Please retype the records below exactly, from the first line down to and including the line with "the cross-section changed.".

#### Listed entries:
[Start of Attachment]

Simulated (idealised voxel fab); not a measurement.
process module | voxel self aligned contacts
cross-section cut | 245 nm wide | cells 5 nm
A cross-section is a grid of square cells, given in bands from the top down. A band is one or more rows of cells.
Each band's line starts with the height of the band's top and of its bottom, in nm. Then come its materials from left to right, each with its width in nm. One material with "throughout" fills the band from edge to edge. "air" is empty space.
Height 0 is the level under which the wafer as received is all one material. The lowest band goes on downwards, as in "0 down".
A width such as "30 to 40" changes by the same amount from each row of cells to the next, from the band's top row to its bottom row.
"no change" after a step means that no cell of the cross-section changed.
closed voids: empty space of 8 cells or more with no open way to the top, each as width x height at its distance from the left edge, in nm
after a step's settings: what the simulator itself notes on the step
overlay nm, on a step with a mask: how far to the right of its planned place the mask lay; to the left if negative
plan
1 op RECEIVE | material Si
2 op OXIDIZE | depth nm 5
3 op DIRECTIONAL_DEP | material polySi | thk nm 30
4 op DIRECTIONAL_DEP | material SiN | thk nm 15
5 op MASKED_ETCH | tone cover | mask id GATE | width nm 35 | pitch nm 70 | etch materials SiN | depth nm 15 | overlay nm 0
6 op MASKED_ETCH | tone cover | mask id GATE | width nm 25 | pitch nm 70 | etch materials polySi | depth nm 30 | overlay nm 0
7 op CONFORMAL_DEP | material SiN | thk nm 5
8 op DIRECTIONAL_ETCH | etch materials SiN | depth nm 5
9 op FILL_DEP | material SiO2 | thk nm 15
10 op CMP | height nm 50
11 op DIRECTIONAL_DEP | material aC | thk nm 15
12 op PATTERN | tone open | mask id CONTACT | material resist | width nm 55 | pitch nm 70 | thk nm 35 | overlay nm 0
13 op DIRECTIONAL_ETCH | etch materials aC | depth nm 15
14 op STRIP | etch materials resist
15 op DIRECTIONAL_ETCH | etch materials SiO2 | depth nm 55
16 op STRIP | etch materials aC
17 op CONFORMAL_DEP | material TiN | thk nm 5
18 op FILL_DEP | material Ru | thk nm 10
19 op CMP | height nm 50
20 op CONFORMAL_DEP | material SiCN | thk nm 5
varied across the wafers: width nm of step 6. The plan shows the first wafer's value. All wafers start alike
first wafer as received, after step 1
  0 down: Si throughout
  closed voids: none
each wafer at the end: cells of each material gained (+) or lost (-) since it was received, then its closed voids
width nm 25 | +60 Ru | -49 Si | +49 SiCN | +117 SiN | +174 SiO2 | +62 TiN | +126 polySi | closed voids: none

[End of Attachment]

#### Exercise solution:
Simulated (idealised voxel fab); not a measurement.
process module | voxel self aligned contacts
cross-section cut | 245 nm wide | cells 5 nm
A cross-section is a grid of square cells, given in bands from the top down. A band is one or more rows of cells.
Each band's line starts with the height of the band's top and of its bottom, in nm. Then come its materials from left to right, each with its width in nm. One material with "throughout" fills the band from edge to edge. "air" is empty space.
Height 0 is the level under which the wafer as received is all one material. The lowest band goes on downwards, as in "0 down".
A width such as "30 to 40" changes by the same amount from each row of cells to the next, from the band's top row to its bottom row.
"no change" after a step means that no cell of the cross-section changed.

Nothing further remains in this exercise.